++++++++

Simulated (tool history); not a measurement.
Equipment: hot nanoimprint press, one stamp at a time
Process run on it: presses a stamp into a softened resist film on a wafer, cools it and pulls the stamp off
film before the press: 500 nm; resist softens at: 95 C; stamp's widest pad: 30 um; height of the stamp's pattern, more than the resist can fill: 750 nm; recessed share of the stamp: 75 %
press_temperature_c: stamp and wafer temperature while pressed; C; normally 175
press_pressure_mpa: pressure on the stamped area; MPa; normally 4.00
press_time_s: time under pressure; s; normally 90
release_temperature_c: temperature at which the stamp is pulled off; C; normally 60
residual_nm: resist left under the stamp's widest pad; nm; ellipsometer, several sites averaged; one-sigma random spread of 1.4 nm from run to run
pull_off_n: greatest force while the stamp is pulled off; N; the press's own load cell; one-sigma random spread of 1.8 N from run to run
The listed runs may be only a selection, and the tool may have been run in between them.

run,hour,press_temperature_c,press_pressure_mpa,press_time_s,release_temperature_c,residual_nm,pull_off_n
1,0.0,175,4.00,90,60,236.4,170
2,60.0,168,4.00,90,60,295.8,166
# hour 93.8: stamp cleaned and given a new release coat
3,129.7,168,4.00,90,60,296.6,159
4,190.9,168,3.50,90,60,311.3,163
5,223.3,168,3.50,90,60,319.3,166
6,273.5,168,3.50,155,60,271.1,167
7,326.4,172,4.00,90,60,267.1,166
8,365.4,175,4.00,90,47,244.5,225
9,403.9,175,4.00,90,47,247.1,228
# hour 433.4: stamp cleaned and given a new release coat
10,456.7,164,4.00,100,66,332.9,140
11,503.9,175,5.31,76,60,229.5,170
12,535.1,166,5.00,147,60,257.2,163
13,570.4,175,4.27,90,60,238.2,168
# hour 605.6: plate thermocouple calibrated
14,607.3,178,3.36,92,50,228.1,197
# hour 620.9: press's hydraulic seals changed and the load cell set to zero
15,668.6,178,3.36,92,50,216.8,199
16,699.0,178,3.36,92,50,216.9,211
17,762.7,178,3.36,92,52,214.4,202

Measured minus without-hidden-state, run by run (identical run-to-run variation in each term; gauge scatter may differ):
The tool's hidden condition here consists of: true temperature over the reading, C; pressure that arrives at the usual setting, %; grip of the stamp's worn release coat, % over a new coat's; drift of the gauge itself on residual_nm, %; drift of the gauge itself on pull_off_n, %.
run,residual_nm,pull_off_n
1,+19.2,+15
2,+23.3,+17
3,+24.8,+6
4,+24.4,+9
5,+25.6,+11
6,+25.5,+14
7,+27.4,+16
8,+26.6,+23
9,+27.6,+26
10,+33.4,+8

++++++++

*REQUIREMENT*: The lines needed are the ones from the first line of the entries through the line that contains "pull_off_n: greatest force", given again without any change.

*PROBLEM SOLUTION*:
Simulated (tool history); not a measurement.
Equipment: hot nanoimprint press, one stamp at a time
Process run on it: presses a stamp into a softened resist film on a wafer, cools it and pulls the stamp off
film before the press: 500 nm; resist softens at: 95 C; stamp's widest pad: 30 um; height of the stamp's pattern, more than the resist can fill: 750 nm; recessed share of the stamp: 75 %
press_temperature_c: stamp and wafer temperature while pressed; C; normally 175
press_pressure_mpa: pressure on the stamped area; MPa; normally 4.00
press_time_s: time under pressure; s; normally 90
release_temperature_c: temperature at which the stamp is pulled off; C; normally 60
residual_nm: resist left under the stamp's widest pad; nm; ellipsometer, several sites averaged; one-sigma random spread of 1.4 nm from run to run
pull_off_n: greatest force while the stamp is pulled off; N; the press's own load cell; one-sigma random spread of 1.8 N from run to run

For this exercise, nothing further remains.